*** Opening Records supplied ***

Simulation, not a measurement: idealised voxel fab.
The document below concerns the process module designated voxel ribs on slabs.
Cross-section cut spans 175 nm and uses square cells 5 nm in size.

*** Closing Records supplied ***

Could the entries above be output once more, exactly as they are?

Simulation, not a measurement: idealised voxel fab.
The document below concerns the process module designated voxel ribs on slabs.
Cross-section cut spans 175 nm and uses square cells 5 nm in size.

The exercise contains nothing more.